^^^^^^^^
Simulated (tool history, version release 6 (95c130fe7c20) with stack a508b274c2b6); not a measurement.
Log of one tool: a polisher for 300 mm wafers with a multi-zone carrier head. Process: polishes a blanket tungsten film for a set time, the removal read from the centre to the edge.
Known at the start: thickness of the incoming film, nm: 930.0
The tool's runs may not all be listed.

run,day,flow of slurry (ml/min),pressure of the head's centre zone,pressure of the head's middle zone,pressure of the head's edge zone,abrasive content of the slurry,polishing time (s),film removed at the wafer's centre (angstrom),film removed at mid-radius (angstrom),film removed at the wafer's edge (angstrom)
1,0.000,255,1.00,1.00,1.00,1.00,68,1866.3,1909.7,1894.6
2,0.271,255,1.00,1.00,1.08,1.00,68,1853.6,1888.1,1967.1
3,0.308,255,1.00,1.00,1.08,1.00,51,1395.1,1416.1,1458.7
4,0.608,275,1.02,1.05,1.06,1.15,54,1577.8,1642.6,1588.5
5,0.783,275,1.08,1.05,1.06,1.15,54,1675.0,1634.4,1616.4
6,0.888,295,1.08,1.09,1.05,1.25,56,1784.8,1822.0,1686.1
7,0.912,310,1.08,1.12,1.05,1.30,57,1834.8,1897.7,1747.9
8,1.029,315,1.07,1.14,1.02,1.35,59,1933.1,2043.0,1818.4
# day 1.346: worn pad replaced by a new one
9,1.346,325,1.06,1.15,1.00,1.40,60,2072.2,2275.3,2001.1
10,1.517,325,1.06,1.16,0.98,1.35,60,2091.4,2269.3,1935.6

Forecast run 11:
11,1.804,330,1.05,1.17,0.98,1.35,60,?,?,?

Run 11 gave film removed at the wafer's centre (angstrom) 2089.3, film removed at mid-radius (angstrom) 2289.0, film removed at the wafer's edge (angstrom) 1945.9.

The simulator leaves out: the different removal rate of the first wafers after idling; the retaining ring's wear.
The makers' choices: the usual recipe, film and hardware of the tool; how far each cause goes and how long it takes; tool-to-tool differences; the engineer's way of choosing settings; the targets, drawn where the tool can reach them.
^^^^^^^^

Begin with the top line of the material and go as far as the line with "The tool's runs may not all be listed.". Set down those lines exactly, both ends included, and nothing more.

Simulated (tool history, version release 6 (95c130fe7c20) with stack a508b274c2b6); not a measurement.
Log of one tool: a polisher for 300 mm wafers with a multi-zone carrier head. Process: polishes a blanket tungsten film for a set time, the removal read from the centre to the edge.
Known at the start: thickness of the incoming film, nm: 930.0
The tool's runs may not all be listed.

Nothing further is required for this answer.